•••

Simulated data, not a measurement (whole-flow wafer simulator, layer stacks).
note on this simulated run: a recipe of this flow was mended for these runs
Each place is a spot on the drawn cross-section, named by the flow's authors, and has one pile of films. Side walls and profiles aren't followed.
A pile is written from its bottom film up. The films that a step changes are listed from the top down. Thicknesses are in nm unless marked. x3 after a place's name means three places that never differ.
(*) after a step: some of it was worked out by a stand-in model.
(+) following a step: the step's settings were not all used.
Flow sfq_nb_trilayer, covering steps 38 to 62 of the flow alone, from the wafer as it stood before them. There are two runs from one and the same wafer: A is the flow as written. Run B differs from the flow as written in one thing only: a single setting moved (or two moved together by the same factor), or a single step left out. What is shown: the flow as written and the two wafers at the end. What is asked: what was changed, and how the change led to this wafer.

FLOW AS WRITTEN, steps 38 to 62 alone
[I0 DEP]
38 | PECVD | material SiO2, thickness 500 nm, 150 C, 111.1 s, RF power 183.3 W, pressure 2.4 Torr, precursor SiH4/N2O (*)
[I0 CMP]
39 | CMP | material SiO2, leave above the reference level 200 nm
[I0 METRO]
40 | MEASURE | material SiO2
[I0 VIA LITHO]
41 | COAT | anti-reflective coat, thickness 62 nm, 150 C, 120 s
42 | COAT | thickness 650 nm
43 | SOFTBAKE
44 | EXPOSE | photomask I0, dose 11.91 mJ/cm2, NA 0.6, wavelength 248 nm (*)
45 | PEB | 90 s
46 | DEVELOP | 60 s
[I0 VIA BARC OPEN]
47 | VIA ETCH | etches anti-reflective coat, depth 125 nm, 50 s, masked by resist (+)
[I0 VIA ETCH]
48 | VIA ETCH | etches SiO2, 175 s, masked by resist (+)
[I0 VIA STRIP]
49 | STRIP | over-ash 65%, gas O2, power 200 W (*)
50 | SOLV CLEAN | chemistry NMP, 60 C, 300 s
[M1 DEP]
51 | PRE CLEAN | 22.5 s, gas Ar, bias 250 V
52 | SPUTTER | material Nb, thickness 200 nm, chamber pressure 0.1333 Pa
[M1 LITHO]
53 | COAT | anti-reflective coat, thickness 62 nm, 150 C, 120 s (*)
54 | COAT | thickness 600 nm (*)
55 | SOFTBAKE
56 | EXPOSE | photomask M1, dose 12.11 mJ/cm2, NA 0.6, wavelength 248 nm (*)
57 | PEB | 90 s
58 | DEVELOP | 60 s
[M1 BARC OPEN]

•••

Activity — Return, line for line and unchanged, the data from its first line through the line containing "[I0 VIA ETCH]".

Exercise answer —
Simulated data, not a measurement (whole-flow wafer simulator, layer stacks).
note on this simulated run: a recipe of this flow was mended for these runs
Each place is a spot on the drawn cross-section, named by the flow's authors, and has one pile of films. Side walls and profiles aren't followed.
A pile is written from its bottom film up. The films that a step changes are listed from the top down. Thicknesses are in nm unless marked. x3 after a place's name means three places that never differ.
(*) after a step: some of it was worked out by a stand-in model.
(+) following a step: the step's settings were not all used.
Flow sfq_nb_trilayer, covering steps 38 to 62 of the flow alone, from the wafer as it stood before them. There are two runs from one and the same wafer: A is the flow as written. Run B differs from the flow as written in one thing only: a single setting moved (or two moved together by the same factor), or a single step left out. What is shown: the flow as written and the two wafers at the end. What is asked: what was changed, and how the change led to this wafer.

FLOW AS WRITTEN, steps 38 to 62 alone
[I0 DEP]
38 | PECVD | material SiO2, thickness 500 nm, 150 C, 111.1 s, RF power 183.3 W, pressure 2.4 Torr, precursor SiH4/N2O (*)
[I0 CMP]
39 | CMP | material SiO2, leave above the reference level 200 nm
[I0 METRO]
40 | MEASURE | material SiO2
[I0 VIA LITHO]
41 | COAT | anti-reflective coat, thickness 62 nm, 150 C, 120 s
42 | COAT | thickness 650 nm
43 | SOFTBAKE
44 | EXPOSE | photomask I0, dose 11.91 mJ/cm2, NA 0.6, wavelength 248 nm (*)
45 | PEB | 90 s
46 | DEVELOP | 60 s
[I0 VIA BARC OPEN]
47 | VIA ETCH | etches anti-reflective coat, depth 125 nm, 50 s, masked by resist (+)
[I0 VIA ETCH]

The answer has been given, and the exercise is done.